• [INPUT DATA]
___

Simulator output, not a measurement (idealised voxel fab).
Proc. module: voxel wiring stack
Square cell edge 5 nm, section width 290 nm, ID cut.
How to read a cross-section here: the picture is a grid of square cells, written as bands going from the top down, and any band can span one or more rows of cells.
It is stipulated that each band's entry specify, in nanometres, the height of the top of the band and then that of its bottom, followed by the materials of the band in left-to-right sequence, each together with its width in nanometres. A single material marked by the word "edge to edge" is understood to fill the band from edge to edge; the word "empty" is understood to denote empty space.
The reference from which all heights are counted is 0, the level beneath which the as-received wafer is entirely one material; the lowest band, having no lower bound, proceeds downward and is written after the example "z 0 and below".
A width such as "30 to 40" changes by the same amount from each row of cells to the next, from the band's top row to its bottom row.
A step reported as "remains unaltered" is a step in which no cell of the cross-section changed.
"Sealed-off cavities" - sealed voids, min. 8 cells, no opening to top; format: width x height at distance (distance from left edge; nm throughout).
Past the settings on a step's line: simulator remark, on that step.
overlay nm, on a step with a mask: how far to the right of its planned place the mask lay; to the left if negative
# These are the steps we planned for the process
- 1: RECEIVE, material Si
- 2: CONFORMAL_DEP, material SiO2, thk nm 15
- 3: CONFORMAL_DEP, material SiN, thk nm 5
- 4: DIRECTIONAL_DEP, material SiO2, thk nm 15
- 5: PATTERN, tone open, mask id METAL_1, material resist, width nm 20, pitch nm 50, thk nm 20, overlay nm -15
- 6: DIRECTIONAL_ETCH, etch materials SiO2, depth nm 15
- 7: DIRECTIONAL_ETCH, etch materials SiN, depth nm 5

___

• [WORK REQUEST] Reproduce the records above exactly, from the first line through the line containing "It is stipulated", and output nothing else.

• [TASK RESULT]
Simulator output, not a measurement (idealised voxel fab).
Proc. module: voxel wiring stack
Square cell edge 5 nm, section width 290 nm, ID cut.
How to read a cross-section here: the picture is a grid of square cells, written as bands going from the top down, and any band can span one or more rows of cells.
It is stipulated that each band's entry specify, in nanometres, the height of the top of the band and then that of its bottom, followed by the materials of the band in left-to-right sequence, each together with its width in nanometres. A single material marked by the word "edge to edge" is understood to fill the band from edge to edge; the word "empty" is understood to denote empty space.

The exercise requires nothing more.